» **REQUIREMENT**
Every line below should be repeated exactly as written.

» **RECORDS PROVIDED**
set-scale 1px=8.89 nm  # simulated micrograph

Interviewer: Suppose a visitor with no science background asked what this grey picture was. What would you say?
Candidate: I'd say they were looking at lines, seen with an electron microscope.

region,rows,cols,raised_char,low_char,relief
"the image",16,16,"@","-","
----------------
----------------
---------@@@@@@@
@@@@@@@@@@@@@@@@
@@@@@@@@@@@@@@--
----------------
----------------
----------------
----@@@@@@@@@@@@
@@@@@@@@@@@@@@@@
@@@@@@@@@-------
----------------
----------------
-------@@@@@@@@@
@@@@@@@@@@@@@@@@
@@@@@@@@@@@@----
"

» **PROBLEM SOLUTION**
set-scale 1px=8.89 nm  # simulated micrograph

Interviewer: Suppose a visitor with no science background asked what this grey picture was. What would you say?
Candidate: I'd say they were looking at lines, seen with an electron microscope.

region,rows,cols,raised_char,low_char,relief
"the image",16,16,"@","-","
----------------
----------------
---------@@@@@@@
@@@@@@@@@@@@@@@@
@@@@@@@@@@@@@@--
----------------
----------------
----------------
----@@@@@@@@@@@@
@@@@@@@@@@@@@@@@
@@@@@@@@@-------
----------------
----------------
-------@@@@@@@@@
@@@@@@@@@@@@@@@@
@@@@@@@@@@@@----
"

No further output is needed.